BRIEF:
Transcribe the data exactly. Leave nothing out.

── DATA SUPPLIED

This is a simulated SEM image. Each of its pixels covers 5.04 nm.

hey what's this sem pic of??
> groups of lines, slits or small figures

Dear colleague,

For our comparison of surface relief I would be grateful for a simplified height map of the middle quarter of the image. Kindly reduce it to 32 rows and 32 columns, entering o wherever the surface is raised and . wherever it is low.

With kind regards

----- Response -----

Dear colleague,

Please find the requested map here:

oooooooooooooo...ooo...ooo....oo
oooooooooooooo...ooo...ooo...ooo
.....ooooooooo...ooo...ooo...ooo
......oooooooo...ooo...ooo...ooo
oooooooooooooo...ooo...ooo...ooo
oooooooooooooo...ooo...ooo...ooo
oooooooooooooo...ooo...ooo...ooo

────

YOUR SOLUTION:
This is a simulated SEM image. Each of its pixels covers 5.04 nm.

hey what's this sem pic of??
> groups of lines, slits or small figures

Dear colleague,

For our comparison of surface relief I would be grateful for a simplified height map of the middle quarter of the image. Kindly reduce it to 32 rows and 32 columns, entering o wherever the surface is raised and . wherever it is low.

With kind regards

----- Response -----

Dear colleague,

Please find the requested map here:

oooooooooooooo...ooo...ooo....oo
oooooooooooooo...ooo...ooo...ooo
.....ooooooooo...ooo...ooo...ooo
......oooooooo...ooo...ooo...ooo
oooooooooooooo...ooo...ooo...ooo
oooooooooooooo...ooo...ooo...ooo
oooooooooooooo...ooo...ooo...ooo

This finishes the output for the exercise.